_ASSIGNMENT_
Below are some records. Reproduce them exactly from their first line through the line with "On 2 of the", inclusive.

_AVAILABLE DATA_
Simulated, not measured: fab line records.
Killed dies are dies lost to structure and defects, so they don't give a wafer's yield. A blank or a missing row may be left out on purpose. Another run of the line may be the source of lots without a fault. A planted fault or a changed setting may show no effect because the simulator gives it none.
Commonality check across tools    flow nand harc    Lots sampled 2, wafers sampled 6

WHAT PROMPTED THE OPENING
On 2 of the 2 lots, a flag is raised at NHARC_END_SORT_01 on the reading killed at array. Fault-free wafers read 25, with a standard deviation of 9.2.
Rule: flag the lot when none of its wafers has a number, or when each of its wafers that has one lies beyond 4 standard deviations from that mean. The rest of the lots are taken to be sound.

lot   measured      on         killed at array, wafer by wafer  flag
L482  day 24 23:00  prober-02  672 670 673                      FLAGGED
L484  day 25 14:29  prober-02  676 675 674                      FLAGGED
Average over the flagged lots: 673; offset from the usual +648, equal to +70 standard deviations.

_WRITTEN RESPONSE_
Simulated, not measured: fab line records.
Killed dies are dies lost to structure and defects, so they don't give a wafer's yield. A blank or a missing row may be left out on purpose. Another run of the line may be the source of lots without a fault. A planted fault or a changed setting may show no effect because the simulator gives it none.
Commonality check across tools    flow nand harc    Lots sampled 2, wafers sampled 6

WHAT PROMPTED THE OPENING
On 2 of the 2 lots, a flag is raised at NHARC_END_SORT_01 on the reading killed at array. Fault-free wafers read 25, with a standard deviation of 9.2.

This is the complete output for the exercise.